-----

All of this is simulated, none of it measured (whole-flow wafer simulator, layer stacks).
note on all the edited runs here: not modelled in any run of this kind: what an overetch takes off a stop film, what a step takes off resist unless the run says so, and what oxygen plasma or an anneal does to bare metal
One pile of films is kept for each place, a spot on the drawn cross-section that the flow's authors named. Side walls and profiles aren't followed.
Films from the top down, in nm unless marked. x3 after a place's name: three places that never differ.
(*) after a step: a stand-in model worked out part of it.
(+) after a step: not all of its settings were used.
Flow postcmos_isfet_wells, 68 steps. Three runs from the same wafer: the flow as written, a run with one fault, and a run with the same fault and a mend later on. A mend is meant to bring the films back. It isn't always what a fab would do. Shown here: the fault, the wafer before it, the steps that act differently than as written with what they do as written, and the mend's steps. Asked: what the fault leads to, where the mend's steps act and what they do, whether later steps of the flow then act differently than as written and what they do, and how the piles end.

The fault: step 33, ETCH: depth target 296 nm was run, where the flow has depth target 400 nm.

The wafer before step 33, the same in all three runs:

-----

= TASK ITEM =
Transcribe the data in full, keeping every detail.

= EXERCISE OUTPUT =
All of this is simulated, none of it measured (whole-flow wafer simulator, layer stacks).
note on all the edited runs here: not modelled in any run of this kind: what an overetch takes off a stop film, what a step takes off resist unless the run says so, and what oxygen plasma or an anneal does to bare metal
One pile of films is kept for each place, a spot on the drawn cross-section that the flow's authors named. Side walls and profiles aren't followed.
Films from the top down, in nm unless marked. x3 after a place's name: three places that never differ.
(*) after a step: a stand-in model worked out part of it.
(+) after a step: not all of its settings were used.
Flow postcmos_isfet_wells, 68 steps. Three runs from the same wafer: the flow as written, a run with one fault, and a run with the same fault and a mend later on. A mend is meant to bring the films back. It isn't always what a fab would do. Shown here: the fault, the wafer before it, the steps that act differently than as written with what they do as written, and the mend's steps. Asked: what the fault leads to, where the mend's steps act and what they do, whether later steps of the flow then act differently than as written and what they do, and how the piles end.

The fault: step 33, ETCH: depth target 296 nm was run, where the flow has depth target 400 nm.

The wafer before step 33, the same in all three runs:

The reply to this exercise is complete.